Work task: Would you quote the material below from its first line through the line containing "1 op RECEIVE | material Si", exactly and with both ends included?

---------- Data extract ----------
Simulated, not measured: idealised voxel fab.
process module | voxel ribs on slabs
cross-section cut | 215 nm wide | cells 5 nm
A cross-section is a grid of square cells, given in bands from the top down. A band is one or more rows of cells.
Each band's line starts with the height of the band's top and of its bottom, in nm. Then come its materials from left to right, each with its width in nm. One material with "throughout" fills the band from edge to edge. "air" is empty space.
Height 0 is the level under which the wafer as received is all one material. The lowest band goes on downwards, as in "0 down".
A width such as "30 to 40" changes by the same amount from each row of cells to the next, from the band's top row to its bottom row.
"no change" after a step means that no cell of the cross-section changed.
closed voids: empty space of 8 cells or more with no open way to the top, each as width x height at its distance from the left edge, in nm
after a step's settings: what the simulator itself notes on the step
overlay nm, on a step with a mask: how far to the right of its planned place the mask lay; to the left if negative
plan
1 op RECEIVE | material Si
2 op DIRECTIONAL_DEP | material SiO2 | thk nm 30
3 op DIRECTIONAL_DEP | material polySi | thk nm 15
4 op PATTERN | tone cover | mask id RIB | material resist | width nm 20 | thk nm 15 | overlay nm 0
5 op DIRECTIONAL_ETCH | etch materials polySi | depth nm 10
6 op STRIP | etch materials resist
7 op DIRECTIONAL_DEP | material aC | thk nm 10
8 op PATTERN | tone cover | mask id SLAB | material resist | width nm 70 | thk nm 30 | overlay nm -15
----------

Your response:
Simulated, not measured: idealised voxel fab.
process module | voxel ribs on slabs
cross-section cut | 215 nm wide | cells 5 nm
A cross-section is a grid of square cells, given in bands from the top down. A band is one or more rows of cells.
Each band's line starts with the height of the band's top and of its bottom, in nm. Then come its materials from left to right, each with its width in nm. One material with "throughout" fills the band from edge to edge. "air" is empty space.
Height 0 is the level under which the wafer as received is all one material. The lowest band goes on downwards, as in "0 down".
A width such as "30 to 40" changes by the same amount from each row of cells to the next, from the band's top row to its bottom row.
"no change" after a step means that no cell of the cross-section changed.
closed voids: empty space of 8 cells or more with no open way to the top, each as width x height at its distance from the left edge, in nm
after a step's settings: what the simulator itself notes on the step
overlay nm, on a step with a mask: how far to the right of its planned place the mask lay; to the left if negative
plan
1 op RECEIVE | material Si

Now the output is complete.